> WORK REQUEST:
Copy verbatim the block of lines in the entries below whose first line contains "The image shows" and whose last line contains "Exercise. Let depth". Leave out all other lines.

--- --- ---
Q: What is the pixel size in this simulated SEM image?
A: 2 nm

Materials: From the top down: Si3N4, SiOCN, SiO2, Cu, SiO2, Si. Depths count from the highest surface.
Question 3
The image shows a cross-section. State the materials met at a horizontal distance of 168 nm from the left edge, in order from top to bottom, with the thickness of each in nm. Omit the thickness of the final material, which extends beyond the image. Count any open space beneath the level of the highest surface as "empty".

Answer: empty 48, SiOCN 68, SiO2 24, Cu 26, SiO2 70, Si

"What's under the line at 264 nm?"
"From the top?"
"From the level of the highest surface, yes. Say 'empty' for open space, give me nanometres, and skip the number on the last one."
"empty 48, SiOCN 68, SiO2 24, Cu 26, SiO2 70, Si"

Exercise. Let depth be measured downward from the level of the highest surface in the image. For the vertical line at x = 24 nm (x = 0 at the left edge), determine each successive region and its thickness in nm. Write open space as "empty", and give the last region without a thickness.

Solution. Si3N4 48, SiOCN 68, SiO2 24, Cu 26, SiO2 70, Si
--- --- ---

> RESPONSE AREA:
The image shows a cross-section. State the materials met at a horizontal distance of 168 nm from the left edge, in order from top to bottom, with the thickness of each in nm. Omit the thickness of the final material, which extends beyond the image. Count any open space beneath the level of the highest surface as "empty".

Answer: empty 48, SiOCN 68, SiO2 24, Cu 26, SiO2 70, Si

"What's under the line at 264 nm?"
"From the top?"
"From the level of the highest surface, yes. Say 'empty' for open space, give me nanometres, and skip the number on the last one."
"empty 48, SiOCN 68, SiO2 24, Cu 26, SiO2 70, Si"

Exercise. Let depth be measured downward from the level of the highest surface in the image. For the vertical line at x = 24 nm (x = 0 at the left edge), determine each successive region and its thickness in nm. Write open space as "empty", and give the last region without a thickness.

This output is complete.